• [WORK TASK]: Quote the entries below from the line with "<prompt>Look at the" through the line with "Reviewer 2: The", both ends included, and only those lines.

::::

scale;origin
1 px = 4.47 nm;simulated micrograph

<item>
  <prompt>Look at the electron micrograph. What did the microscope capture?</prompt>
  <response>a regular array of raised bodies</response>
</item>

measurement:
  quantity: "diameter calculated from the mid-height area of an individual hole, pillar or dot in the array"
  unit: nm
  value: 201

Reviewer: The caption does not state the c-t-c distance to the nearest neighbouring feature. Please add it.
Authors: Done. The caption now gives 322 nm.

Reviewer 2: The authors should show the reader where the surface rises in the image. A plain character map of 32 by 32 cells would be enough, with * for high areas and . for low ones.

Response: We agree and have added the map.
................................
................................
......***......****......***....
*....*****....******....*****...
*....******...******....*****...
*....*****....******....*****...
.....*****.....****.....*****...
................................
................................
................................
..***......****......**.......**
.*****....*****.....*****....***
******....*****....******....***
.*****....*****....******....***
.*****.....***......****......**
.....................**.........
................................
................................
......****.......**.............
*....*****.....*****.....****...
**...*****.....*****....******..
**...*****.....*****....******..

::::

• [ANSWER AREA]:
  <prompt>Look at the electron micrograph. What did the microscope capture?</prompt>
  <response>a regular array of raised bodies</response>
</item>

measurement:
  quantity: "diameter calculated from the mid-height area of an individual hole, pillar or dot in the array"
  unit: nm
  value: 201

Reviewer: The caption does not state the c-t-c distance to the nearest neighbouring feature. Please add it.
Authors: Done. The caption now gives 322 nm.

Reviewer 2: The authors should show the reader where the surface rises in the image. A plain character map of 32 by 32 cells would be enough, with * for high areas and . for low ones.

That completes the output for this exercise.